:: ACTIVITY ::
Write the listing out once more, with every line exactly as it stands.

:: ENTRIES SHOWN ::
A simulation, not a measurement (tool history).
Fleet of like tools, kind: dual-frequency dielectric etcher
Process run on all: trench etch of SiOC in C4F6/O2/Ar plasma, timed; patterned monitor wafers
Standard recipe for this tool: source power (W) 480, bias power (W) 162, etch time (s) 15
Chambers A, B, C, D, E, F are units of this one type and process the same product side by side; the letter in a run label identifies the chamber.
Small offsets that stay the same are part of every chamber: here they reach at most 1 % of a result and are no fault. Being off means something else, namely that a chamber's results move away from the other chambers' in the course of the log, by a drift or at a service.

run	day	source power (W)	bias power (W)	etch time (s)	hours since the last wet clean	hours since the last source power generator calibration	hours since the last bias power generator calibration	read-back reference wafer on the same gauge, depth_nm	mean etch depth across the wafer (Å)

:: RESPONSE AREA ::
A simulation, not a measurement (tool history).
Fleet of like tools, kind: dual-frequency dielectric etcher
Process run on all: trench etch of SiOC in C4F6/O2/Ar plasma, timed; patterned monitor wafers
Standard recipe for this tool: source power (W) 480, bias power (W) 162, etch time (s) 15
Chambers A, B, C, D, E, F are units of this one type and process the same product side by side; the letter in a run label identifies the chamber.
Small offsets that stay the same are part of every chamber: here they reach at most 1 % of a result and are no fault. Being off means something else, namely that a chamber's results move away from the other chambers' in the course of the log, by a drift or at a service.

run	day	source power (W)	bias power (W)	etch time (s)	hours since the last wet clean	hours since the last source power generator calibration	hours since the last bias power generator calibration	read-back reference wafer on the same gauge, depth_nm	mean etch depth across the wafer (Å)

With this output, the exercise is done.